## EXTRACTED ENTRIES:
::::
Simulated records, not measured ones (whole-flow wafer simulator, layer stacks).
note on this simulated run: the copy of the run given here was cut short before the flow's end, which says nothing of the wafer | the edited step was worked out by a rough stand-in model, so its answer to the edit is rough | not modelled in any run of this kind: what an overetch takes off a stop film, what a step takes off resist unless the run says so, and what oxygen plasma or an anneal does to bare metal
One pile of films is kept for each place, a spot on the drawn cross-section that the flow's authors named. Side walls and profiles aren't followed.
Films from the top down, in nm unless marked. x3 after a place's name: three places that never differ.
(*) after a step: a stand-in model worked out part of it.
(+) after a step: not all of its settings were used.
::::

## ASSIGNED TASK:
Transcribe each entry exactly.

## ANSWER SECTION:
Simulated records, not measured ones (whole-flow wafer simulator, layer stacks).
note on this simulated run: the copy of the run given here was cut short before the flow's end, which says nothing of the wafer | the edited step was worked out by a rough stand-in model, so its answer to the edit is rough | not modelled in any run of this kind: what an overetch takes off a stop film, what a step takes off resist unless the run says so, and what oxygen plasma or an anneal does to bare metal
One pile of films is kept for each place, a spot on the drawn cross-section that the flow's authors named. Side walls and profiles aren't followed.
Films from the top down, in nm unless marked. x3 after a place's name: three places that never differ.
(*) after a step: a stand-in model worked out part of it.
(+) after a step: not all of its settings were used.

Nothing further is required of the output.